▶ **Exercise**:
Starting at the top of the entries below, print each line exactly until the line with "Reviewer: The authors" has been printed too.

▶ **Listed records**:
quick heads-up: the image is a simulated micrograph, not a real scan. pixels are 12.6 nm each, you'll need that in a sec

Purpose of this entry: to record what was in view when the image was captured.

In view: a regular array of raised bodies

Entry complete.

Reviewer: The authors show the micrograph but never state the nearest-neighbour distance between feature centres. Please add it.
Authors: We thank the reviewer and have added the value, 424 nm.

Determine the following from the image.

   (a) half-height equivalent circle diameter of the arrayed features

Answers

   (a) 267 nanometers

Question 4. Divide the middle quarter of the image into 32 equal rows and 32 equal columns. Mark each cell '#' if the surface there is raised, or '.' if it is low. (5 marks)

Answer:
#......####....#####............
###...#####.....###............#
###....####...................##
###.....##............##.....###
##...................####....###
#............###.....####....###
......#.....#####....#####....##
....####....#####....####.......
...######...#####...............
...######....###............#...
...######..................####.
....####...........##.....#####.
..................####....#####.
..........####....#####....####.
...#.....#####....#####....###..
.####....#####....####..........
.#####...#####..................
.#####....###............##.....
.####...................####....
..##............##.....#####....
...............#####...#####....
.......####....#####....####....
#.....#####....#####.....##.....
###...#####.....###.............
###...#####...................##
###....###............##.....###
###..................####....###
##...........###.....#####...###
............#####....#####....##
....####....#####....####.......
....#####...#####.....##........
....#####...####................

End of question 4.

▶ **Written solution**:
quick heads-up: the image is a simulated micrograph, not a real scan. pixels are 12.6 nm each, you'll need that in a sec

Purpose of this entry: to record what was in view when the image was captured.

In view: a regular array of raised bodies

Entry complete.

Reviewer: The authors show the micrograph but never state the nearest-neighbour distance between feature centres. Please add it.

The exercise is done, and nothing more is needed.